**DATA FOR REVIEW:**
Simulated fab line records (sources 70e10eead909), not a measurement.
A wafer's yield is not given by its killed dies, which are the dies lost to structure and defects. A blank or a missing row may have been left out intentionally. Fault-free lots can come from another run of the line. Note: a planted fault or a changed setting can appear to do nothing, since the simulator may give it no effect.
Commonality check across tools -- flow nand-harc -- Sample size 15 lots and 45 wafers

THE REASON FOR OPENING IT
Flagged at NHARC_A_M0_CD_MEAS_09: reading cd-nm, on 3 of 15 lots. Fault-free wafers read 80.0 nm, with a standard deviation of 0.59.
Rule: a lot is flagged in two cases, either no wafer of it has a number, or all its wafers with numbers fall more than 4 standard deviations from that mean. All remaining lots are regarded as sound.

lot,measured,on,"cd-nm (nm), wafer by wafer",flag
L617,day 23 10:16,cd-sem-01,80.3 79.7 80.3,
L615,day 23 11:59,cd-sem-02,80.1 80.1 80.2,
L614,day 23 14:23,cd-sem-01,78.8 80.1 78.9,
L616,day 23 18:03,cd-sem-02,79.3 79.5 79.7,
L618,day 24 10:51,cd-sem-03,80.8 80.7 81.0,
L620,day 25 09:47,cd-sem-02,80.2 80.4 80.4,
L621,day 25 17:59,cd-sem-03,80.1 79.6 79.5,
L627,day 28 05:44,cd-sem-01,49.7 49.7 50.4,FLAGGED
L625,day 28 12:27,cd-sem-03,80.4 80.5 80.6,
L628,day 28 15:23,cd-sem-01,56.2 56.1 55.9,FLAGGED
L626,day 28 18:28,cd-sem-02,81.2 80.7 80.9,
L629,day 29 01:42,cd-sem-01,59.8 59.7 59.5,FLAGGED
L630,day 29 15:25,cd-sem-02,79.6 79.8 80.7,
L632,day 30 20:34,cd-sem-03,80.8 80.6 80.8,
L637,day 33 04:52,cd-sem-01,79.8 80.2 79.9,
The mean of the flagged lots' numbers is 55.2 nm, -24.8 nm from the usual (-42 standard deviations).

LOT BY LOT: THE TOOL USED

**EXERCISE:**
Retype exactly the lines from the start of the entries through the one with "A wafer's yield"; include both ends.

**WORKED SOLUTION:**
Simulated fab line records (sources 70e10eead909), not a measurement.
A wafer's yield is not given by its killed dies, which are the dies lost to structure and defects. A blank or a missing row may have been left out intentionally. Fault-free lots can come from another run of the line. Note: a planted fault or a changed setting can appear to do nothing, since the simulator may give it no effect.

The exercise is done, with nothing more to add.